§ **Work task**
Print, exactly as they stand, the lines from the start of the listing to the line containing "The simulator leaves", inclusive.

§ **Information shown**
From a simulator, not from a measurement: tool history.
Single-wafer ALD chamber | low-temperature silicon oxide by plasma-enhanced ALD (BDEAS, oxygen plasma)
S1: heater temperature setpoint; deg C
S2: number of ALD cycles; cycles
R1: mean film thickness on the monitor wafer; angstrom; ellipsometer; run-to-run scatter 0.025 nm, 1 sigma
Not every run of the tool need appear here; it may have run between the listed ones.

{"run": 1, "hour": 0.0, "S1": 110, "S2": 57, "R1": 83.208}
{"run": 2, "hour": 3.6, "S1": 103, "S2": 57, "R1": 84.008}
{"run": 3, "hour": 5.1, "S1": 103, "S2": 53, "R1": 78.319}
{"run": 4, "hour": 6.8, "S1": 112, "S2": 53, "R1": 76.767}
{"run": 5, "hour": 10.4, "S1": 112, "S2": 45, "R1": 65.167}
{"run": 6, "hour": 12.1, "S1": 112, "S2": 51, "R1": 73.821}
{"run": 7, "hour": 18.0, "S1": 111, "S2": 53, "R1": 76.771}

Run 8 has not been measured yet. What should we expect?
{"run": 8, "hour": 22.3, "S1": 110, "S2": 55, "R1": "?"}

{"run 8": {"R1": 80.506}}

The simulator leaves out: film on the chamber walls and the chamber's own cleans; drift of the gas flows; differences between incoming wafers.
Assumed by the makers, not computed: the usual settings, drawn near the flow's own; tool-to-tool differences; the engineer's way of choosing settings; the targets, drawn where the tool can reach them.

§ **Reply**
From a simulator, not from a measurement: tool history.
Single-wafer ALD chamber | low-temperature silicon oxide by plasma-enhanced ALD (BDEAS, oxygen plasma)
S1: heater temperature setpoint; deg C
S2: number of ALD cycles; cycles
R1: mean film thickness on the monitor wafer; angstrom; ellipsometer; run-to-run scatter 0.025 nm, 1 sigma
Not every run of the tool need appear here; it may have run between the listed ones.

{"run": 1, "hour": 0.0, "S1": 110, "S2": 57, "R1": 83.208}
{"run": 2, "hour": 3.6, "S1": 103, "S2": 57, "R1": 84.008}
{"run": 3, "hour": 5.1, "S1": 103, "S2": 53, "R1": 78.319}
{"run": 4, "hour": 6.8, "S1": 112, "S2": 53, "R1": 76.767}
{"run": 5, "hour": 10.4, "S1": 112, "S2": 45, "R1": 65.167}
{"run": 6, "hour": 12.1, "S1": 112, "S2": 51, "R1": 73.821}
{"run": 7, "hour": 18.0, "S1": 111, "S2": 53, "R1": 76.771}

Run 8 has not been measured yet. What should we expect?
{"run": 8, "hour": 22.3, "S1": 110, "S2": 55, "R1": "?"}

{"run 8": {"R1": 80.506}}

The simulator leaves out: film on the chamber walls and the chamber's own cleans; drift of the gas flows; differences between incoming wafers.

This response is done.